▶ _Data excerpts_:
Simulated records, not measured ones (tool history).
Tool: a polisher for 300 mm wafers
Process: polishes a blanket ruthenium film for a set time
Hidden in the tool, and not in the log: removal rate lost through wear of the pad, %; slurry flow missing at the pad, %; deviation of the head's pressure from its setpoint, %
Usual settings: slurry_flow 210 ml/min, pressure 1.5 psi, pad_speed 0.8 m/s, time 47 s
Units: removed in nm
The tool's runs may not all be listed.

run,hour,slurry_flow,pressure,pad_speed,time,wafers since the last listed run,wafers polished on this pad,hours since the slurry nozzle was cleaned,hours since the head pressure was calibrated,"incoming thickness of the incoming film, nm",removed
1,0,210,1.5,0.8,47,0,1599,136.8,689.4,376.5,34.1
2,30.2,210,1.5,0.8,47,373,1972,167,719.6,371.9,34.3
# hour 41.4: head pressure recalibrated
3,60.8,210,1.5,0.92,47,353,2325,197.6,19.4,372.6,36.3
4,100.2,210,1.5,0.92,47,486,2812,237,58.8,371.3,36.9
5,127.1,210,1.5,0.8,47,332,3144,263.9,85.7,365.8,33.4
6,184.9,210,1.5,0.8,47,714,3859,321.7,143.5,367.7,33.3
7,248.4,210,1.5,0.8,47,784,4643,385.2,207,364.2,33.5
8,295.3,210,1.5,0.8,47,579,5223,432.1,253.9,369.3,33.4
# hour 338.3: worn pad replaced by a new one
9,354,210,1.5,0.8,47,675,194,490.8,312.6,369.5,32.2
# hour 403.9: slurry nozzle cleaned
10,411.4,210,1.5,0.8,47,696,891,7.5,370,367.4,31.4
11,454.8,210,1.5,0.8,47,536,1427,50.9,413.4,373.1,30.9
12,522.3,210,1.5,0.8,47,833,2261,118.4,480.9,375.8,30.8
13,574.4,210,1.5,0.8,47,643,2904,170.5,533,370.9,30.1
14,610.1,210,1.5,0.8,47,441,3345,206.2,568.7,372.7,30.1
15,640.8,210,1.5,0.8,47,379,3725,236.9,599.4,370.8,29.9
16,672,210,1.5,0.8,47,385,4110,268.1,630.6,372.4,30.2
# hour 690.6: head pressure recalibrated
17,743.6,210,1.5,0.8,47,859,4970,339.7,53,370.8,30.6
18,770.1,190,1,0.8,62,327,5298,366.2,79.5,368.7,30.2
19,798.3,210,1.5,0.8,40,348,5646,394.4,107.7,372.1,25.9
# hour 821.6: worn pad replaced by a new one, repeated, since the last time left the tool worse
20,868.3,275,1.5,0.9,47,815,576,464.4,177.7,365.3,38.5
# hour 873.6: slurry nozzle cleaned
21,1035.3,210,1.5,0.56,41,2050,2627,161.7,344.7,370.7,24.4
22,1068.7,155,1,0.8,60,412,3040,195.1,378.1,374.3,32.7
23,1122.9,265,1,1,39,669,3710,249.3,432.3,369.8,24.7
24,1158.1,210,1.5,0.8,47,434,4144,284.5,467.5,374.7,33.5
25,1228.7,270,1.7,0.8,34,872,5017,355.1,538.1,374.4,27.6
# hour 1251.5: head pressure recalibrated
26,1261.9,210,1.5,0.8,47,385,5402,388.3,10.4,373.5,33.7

▶ _Work order_:
Copy out precisely the lines from the line with "15,640.8,210,1.5,0.8,47,379,3725,236.9,599.4,370.8,29.9" to the line with "20,868.3,275,1.5,0.9,47,815,576,464.4,177.7,365.3,38.5" in the material above, including those two lines and omitting all the rest.

▶ _Worked solution_:
15,640.8,210,1.5,0.8,47,379,3725,236.9,599.4,370.8,29.9
16,672,210,1.5,0.8,47,385,4110,268.1,630.6,372.4,30.2
# hour 690.6: head pressure recalibrated
17,743.6,210,1.5,0.8,47,859,4970,339.7,53,370.8,30.6
18,770.1,190,1,0.8,62,327,5298,366.2,79.5,368.7,30.2
19,798.3,210,1.5,0.8,40,348,5646,394.4,107.7,372.1,25.9
# hour 821.6: worn pad replaced by a new one, repeated, since the last time left the tool worse
20,868.3,275,1.5,0.9,47,815,576,464.4,177.7,365.3,38.5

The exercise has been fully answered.